= Beginning of Section =

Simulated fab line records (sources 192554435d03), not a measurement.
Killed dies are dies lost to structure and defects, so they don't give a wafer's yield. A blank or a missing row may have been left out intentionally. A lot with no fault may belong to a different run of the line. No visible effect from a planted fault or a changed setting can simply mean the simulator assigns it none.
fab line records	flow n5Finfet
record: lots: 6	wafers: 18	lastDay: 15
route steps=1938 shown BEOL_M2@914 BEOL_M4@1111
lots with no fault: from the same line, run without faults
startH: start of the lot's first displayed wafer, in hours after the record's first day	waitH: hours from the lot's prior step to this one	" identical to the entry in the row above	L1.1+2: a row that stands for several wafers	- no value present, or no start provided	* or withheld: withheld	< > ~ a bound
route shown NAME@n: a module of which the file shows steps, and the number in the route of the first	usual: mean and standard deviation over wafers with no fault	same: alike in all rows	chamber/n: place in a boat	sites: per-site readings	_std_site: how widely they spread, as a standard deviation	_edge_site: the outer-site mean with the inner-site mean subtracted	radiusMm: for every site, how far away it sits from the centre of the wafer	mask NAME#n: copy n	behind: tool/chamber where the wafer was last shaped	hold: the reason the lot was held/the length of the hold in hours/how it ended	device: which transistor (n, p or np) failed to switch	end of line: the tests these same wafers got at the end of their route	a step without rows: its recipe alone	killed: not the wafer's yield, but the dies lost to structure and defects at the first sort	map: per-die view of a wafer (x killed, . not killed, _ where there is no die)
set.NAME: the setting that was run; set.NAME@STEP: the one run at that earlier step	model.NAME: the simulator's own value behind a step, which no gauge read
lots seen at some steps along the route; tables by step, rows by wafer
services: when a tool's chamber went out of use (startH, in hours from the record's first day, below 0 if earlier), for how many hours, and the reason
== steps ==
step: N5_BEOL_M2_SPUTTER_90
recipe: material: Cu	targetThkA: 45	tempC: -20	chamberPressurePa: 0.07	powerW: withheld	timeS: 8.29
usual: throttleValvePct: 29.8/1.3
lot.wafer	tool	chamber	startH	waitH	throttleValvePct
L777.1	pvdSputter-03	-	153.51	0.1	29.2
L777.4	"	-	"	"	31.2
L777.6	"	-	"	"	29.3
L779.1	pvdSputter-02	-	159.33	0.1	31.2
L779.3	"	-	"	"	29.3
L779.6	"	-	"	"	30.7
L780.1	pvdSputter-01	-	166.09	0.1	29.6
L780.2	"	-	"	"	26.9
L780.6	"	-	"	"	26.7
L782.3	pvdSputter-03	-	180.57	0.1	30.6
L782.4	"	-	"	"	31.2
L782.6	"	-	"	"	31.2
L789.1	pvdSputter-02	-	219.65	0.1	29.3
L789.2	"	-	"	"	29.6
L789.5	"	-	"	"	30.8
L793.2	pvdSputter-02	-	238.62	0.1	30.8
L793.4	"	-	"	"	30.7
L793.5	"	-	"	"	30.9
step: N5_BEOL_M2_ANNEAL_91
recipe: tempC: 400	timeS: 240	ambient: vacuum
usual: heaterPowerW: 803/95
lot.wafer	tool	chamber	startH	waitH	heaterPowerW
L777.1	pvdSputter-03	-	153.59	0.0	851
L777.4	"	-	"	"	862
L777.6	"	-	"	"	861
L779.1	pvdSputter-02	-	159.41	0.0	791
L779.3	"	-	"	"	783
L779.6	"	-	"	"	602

= End of Section =

=== Action item ===
Reproduce word for word only the first line of the listing above and each line after it through the line with "startH: start of".

=== Written reply ===
Simulated fab line records (sources 192554435d03), not a measurement.
Killed dies are dies lost to structure and defects, so they don't give a wafer's yield. A blank or a missing row may have been left out intentionally. A lot with no fault may belong to a different run of the line. No visible effect from a planted fault or a changed setting can simply mean the simulator assigns it none.
fab line records	flow n5Finfet
record: lots: 6	wafers: 18	lastDay: 15
route steps=1938 shown BEOL_M2@914 BEOL_M4@1111
lots with no fault: from the same line, run without faults
startH: start of the lot's first displayed wafer, in hours after the record's first day	waitH: hours from the lot's prior step to this one	" identical to the entry in the row above	L1.1+2: a row that stands for several wafers	- no value present, or no start provided	* or withheld: withheld	< > ~ a bound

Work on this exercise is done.